What do the lines say from the start of the entries through the one containing "stack: SiARC 126, Si 154, Ru 28, HfO2"? Repeat them exactly.

************
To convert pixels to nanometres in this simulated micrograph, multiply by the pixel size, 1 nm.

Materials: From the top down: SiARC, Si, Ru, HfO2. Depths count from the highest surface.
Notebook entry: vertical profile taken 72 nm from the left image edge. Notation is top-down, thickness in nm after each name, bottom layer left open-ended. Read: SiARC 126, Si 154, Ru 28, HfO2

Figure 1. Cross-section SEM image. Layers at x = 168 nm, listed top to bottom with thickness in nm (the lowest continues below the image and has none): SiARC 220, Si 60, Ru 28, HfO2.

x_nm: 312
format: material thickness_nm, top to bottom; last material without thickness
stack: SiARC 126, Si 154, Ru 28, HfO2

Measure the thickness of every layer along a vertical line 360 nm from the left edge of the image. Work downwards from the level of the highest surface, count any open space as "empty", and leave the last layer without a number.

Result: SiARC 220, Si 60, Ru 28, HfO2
************

• **Your response**
To convert pixels to nanometres in this simulated micrograph, multiply by the pixel size, 1 nm.

Materials: From the top down: SiARC, Si, Ru, HfO2. Depths count from the highest surface.
Notebook entry: vertical profile taken 72 nm from the left image edge. Notation is top-down, thickness in nm after each name, bottom layer left open-ended. Read: SiARC 126, Si 154, Ru 28, HfO2

Figure 1. Cross-section SEM image. Layers at x = 168 nm, listed top to bottom with thickness in nm (the lowest continues below the image and has none): SiARC 220, Si 60, Ru 28, HfO2.

x_nm: 312
format: material thickness_nm, top to bottom; last material without thickness
stack: SiARC 126, Si 154, Ru 28, HfO2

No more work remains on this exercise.